RECORDS PROVIDED –
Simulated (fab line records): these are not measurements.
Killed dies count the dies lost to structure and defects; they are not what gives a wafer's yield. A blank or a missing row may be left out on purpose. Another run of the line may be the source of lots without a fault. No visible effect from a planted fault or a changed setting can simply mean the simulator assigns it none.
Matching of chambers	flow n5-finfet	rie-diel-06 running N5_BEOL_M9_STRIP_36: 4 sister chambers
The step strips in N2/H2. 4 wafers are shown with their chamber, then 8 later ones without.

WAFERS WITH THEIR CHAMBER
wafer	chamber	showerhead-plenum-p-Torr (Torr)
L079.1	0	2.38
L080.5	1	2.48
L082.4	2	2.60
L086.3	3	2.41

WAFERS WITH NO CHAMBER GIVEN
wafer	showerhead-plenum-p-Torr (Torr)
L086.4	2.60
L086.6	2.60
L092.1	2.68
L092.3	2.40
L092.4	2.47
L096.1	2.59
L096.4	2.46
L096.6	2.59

WORK ORDER – Copy the stretch of the records above that runs from the line with "Killed dies count" through the line with "The step strips". Both end lines belong in the copy, and nothing else does.

RESPONSE BOX –
Killed dies count the dies lost to structure and defects; they are not what gives a wafer's yield. A blank or a missing row may be left out on purpose. Another run of the line may be the source of lots without a fault. No visible effect from a planted fault or a changed setting can simply mean the simulator assigns it none.
Matching of chambers	flow n5-finfet	rie-diel-06 running N5_BEOL_M9_STRIP_36: 4 sister chambers
The step strips in N2/H2. 4 wafers are shown with their chamber, then 8 later ones without.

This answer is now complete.